Activity ->
Everything in the listing below must be set down again exactly.

● ● ●
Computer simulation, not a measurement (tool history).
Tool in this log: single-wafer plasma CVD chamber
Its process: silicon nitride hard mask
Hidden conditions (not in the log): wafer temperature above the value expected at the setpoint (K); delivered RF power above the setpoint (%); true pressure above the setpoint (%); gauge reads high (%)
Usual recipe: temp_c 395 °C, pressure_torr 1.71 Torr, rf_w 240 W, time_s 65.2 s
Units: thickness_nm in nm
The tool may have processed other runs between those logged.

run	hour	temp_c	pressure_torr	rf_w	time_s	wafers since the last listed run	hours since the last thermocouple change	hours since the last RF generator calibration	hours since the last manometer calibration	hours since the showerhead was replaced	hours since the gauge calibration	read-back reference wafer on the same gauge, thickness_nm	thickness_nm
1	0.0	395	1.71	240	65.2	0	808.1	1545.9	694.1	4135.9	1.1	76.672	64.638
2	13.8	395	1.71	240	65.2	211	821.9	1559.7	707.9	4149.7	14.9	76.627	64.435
● ● ●

Response box ->
Computer simulation, not a measurement (tool history).
Tool in this log: single-wafer plasma CVD chamber
Its process: silicon nitride hard mask
Hidden conditions (not in the log): wafer temperature above the value expected at the setpoint (K); delivered RF power above the setpoint (%); true pressure above the setpoint (%); gauge reads high (%)
Usual recipe: temp_c 395 °C, pressure_torr 1.71 Torr, rf_w 240 W, time_s 65.2 s
Units: thickness_nm in nm
The tool may have processed other runs between those logged.

run	hour	temp_c	pressure_torr	rf_w	time_s	wafers since the last listed run	hours since the last thermocouple change	hours since the last RF generator calibration	hours since the last manometer calibration	hours since the showerhead was replaced	hours since the gauge calibration	read-back reference wafer on the same gauge, thickness_nm	thickness_nm
1	0.0	395	1.71	240	65.2	0	808.1	1545.9	694.1	4135.9	1.1	76.672	64.638
2	13.8	395	1.71	240	65.2	211	821.9	1559.7	707.9	4149.7	14.9	76.627	64.435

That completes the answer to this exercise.